-- BRIEF --
Return the records exactly, from the first line through the "Killed dies are" line.

-- ENTRIES SUPPLIED --
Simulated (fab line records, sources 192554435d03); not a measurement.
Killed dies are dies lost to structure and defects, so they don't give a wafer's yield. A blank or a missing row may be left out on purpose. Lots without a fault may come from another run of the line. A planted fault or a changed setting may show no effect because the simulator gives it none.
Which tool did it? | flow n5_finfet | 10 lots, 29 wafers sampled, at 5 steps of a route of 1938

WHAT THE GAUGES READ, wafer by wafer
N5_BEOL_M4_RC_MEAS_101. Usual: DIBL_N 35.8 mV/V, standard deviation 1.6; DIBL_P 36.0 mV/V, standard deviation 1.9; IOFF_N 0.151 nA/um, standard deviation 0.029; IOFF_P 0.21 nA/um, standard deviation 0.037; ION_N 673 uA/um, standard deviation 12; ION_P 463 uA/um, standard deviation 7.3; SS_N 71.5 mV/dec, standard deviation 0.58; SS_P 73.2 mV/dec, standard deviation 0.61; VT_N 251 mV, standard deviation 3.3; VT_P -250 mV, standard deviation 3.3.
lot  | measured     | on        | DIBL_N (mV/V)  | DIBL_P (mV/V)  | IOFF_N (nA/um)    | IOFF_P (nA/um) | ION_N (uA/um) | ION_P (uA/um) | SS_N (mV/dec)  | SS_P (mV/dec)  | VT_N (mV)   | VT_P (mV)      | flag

-- PROBLEM SOLUTION --
Simulated (fab line records, sources 192554435d03); not a measurement.
Killed dies are dies lost to structure and defects, so they don't give a wafer's yield. A blank or a missing row may be left out on purpose. Lots without a fault may come from another run of the line. A planted fault or a changed setting may show no effect because the simulator gives it none.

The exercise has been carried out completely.